* _Requirement_:
Restate word for word every line from the top of the data below down through the line that holds "startH: the number".

* _Information given_:
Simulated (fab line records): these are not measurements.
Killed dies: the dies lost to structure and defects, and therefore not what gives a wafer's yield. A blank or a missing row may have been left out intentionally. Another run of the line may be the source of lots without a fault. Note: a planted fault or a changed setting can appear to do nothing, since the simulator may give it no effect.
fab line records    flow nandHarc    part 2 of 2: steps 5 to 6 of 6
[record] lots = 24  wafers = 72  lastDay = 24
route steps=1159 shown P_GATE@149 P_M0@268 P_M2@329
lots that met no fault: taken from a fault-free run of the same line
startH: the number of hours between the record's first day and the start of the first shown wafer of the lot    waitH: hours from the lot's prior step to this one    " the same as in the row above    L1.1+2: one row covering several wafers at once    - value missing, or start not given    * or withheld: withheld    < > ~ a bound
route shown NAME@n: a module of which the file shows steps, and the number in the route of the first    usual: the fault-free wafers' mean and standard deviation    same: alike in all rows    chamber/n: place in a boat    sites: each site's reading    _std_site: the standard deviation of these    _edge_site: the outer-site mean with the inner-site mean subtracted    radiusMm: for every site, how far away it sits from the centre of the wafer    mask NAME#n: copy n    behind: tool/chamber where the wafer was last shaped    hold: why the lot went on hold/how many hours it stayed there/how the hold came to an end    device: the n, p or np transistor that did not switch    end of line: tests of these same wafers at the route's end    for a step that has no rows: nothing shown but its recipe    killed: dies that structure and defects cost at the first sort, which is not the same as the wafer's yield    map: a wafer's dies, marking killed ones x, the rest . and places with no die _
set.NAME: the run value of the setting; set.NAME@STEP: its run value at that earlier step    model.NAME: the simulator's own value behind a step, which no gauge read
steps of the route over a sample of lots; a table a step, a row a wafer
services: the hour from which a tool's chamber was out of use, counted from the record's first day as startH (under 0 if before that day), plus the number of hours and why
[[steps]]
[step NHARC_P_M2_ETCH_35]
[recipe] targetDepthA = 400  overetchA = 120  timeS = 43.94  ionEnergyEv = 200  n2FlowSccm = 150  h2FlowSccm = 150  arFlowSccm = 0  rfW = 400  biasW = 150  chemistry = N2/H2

* _Task result_:
Simulated (fab line records): these are not measurements.
Killed dies: the dies lost to structure and defects, and therefore not what gives a wafer's yield. A blank or a missing row may have been left out intentionally. Another run of the line may be the source of lots without a fault. Note: a planted fault or a changed setting can appear to do nothing, since the simulator may give it no effect.
fab line records    flow nandHarc    part 2 of 2: steps 5 to 6 of 6
[record] lots = 24  wafers = 72  lastDay = 24
route steps=1159 shown P_GATE@149 P_M0@268 P_M2@329
lots that met no fault: taken from a fault-free run of the same line
startH: the number of hours between the record's first day and the start of the first shown wafer of the lot    waitH: hours from the lot's prior step to this one    " the same as in the row above    L1.1+2: one row covering several wafers at once    - value missing, or start not given    * or withheld: withheld    < > ~ a bound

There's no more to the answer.